__________________________________________________

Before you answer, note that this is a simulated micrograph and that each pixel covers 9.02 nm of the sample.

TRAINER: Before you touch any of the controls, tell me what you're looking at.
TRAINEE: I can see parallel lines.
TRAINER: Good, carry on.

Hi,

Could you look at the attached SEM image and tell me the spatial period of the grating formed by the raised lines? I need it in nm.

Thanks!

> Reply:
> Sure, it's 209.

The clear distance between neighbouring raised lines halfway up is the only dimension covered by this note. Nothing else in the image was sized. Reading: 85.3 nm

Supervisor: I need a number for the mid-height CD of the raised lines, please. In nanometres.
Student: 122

__________________________________________________

Every line above from the line with "Could you look" to the line with "Supervisor: I need", both included, must be reproduced exactly, and no other line may appear.

Could you look at the attached SEM image and tell me the spatial period of the grating formed by the raised lines? I need it in nm.

Thanks!

> Reply:
> Sure, it's 209.

The clear distance between neighbouring raised lines halfway up is the only dimension covered by this note. Nothing else in the image was sized. Reading: 85.3 nm

Supervisor: I need a number for the mid-height CD of the raised lines, please. In nanometres.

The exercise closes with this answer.